» Action item: Start the output with the opening line of the listing below and continue, reproducing each line exactly, up to and including the line that contains "coolant_c: coolant's temperature".

START Excerpted records

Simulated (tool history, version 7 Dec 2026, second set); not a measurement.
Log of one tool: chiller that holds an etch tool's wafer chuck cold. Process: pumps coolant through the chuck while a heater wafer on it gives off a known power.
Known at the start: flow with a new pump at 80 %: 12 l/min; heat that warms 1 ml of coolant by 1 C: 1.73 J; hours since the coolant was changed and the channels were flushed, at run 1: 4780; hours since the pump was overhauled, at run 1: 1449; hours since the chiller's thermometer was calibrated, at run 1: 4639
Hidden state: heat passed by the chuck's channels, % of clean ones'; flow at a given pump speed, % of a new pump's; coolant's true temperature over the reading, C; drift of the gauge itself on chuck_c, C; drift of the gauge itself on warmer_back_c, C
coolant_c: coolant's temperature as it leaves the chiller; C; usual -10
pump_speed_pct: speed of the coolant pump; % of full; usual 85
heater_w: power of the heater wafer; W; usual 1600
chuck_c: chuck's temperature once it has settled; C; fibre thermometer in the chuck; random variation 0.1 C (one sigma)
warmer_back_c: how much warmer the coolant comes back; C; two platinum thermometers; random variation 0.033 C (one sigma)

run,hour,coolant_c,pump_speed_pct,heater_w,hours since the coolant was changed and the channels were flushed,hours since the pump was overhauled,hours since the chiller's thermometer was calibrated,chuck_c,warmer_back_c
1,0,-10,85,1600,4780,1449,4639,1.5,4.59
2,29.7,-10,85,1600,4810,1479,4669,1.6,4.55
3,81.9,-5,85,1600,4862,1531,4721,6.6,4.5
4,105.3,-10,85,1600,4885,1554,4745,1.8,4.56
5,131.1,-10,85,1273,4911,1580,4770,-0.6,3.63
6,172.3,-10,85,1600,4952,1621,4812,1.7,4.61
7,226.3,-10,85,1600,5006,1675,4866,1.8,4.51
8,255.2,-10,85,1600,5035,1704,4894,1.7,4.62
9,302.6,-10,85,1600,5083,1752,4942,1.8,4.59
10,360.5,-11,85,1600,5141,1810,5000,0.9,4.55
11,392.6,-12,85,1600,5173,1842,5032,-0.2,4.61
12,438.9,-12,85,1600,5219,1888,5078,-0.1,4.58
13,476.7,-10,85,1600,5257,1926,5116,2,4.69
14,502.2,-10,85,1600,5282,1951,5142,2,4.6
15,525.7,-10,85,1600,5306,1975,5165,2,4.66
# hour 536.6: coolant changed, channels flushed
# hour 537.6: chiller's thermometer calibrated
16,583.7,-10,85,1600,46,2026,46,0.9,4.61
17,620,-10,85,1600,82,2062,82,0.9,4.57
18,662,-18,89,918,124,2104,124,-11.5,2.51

END Excerpted records

» Task output:
Simulated (tool history, version 7 Dec 2026, second set); not a measurement.
Log of one tool: chiller that holds an etch tool's wafer chuck cold. Process: pumps coolant through the chuck while a heater wafer on it gives off a known power.
Known at the start: flow with a new pump at 80 %: 12 l/min; heat that warms 1 ml of coolant by 1 C: 1.73 J; hours since the coolant was changed and the channels were flushed, at run 1: 4780; hours since the pump was overhauled, at run 1: 1449; hours since the chiller's thermometer was calibrated, at run 1: 4639
Hidden state: heat passed by the chuck's channels, % of clean ones'; flow at a given pump speed, % of a new pump's; coolant's true temperature over the reading, C; drift of the gauge itself on chuck_c, C; drift of the gauge itself on warmer_back_c, C
coolant_c: coolant's temperature as it leaves the chiller; C; usual -10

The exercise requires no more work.